------------------------------------------------------------

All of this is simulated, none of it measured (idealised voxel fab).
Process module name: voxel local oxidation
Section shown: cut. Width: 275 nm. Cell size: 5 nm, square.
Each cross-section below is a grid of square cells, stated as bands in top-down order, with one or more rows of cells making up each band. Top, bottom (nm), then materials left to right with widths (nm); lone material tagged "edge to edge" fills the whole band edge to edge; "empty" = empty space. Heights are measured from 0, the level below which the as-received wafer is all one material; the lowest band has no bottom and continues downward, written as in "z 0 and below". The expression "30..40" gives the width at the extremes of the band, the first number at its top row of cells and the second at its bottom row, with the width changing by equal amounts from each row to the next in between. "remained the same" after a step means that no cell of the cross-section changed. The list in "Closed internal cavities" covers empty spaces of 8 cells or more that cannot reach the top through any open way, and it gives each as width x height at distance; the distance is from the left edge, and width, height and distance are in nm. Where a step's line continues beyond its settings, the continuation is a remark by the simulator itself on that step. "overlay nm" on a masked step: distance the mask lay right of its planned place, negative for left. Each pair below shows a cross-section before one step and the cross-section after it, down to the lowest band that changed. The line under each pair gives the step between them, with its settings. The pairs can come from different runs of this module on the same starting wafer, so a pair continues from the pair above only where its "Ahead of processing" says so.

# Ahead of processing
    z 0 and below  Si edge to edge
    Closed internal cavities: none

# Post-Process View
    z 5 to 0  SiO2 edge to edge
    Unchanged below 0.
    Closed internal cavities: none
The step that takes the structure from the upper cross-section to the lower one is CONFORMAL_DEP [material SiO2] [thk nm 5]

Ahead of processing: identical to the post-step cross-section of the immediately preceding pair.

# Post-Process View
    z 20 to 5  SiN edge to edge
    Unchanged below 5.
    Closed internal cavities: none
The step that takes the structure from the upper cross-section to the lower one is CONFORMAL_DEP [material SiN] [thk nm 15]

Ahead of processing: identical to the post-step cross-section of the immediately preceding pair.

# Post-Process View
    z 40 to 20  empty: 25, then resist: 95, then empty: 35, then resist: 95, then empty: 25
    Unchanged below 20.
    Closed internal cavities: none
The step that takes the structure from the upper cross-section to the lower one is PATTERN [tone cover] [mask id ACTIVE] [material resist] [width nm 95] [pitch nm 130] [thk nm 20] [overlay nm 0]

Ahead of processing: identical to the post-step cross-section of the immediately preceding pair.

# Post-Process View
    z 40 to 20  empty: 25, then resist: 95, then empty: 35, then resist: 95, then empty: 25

------------------------------------------------------------

WORK REQUEST
Repeat each line of the data above, exactly as it appears, from the first through the line that contains "Section shown: cut.".

TASK RESULT
All of this is simulated, none of it measured (idealised voxel fab).
Process module name: voxel local oxidation
Section shown: cut. Width: 275 nm. Cell size: 5 nm, square.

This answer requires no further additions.